Activity
Every line of the material below, from the top through the line with "Pictured: cross-section cut, 235", should be reproduced exactly.

The data
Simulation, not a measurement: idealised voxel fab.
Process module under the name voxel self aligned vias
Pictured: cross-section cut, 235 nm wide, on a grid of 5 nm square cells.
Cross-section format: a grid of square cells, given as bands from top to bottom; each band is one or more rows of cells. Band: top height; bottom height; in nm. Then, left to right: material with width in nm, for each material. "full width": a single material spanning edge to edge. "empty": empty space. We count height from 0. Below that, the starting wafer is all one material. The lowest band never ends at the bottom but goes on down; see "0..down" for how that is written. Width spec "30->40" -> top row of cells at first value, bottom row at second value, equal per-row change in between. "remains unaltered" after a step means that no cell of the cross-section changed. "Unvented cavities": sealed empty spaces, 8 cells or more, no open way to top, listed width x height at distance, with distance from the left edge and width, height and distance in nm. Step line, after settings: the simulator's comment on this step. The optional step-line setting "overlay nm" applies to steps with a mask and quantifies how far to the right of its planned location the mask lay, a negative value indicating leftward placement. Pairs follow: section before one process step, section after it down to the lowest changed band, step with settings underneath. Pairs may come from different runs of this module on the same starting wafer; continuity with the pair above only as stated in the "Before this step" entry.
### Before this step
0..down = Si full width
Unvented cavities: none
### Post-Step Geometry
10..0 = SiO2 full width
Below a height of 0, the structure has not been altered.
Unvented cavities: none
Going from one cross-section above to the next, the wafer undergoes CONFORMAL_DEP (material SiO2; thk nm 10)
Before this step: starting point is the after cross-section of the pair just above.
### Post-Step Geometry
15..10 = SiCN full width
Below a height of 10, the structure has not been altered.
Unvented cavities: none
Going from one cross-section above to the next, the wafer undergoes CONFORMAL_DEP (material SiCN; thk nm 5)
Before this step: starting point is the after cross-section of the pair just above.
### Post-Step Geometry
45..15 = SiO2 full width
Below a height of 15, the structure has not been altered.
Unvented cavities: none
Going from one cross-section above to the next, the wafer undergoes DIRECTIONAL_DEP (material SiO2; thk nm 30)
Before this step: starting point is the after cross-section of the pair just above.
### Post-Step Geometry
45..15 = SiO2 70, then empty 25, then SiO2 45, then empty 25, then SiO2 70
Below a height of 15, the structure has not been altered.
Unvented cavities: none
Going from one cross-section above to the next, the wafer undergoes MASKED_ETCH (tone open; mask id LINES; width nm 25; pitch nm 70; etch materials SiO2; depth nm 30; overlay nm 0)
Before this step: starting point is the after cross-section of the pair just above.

Your response
Simulation, not a measurement: idealised voxel fab.
Process module under the name voxel self aligned vias
Pictured: cross-section cut, 235 nm wide, on a grid of 5 nm square cells.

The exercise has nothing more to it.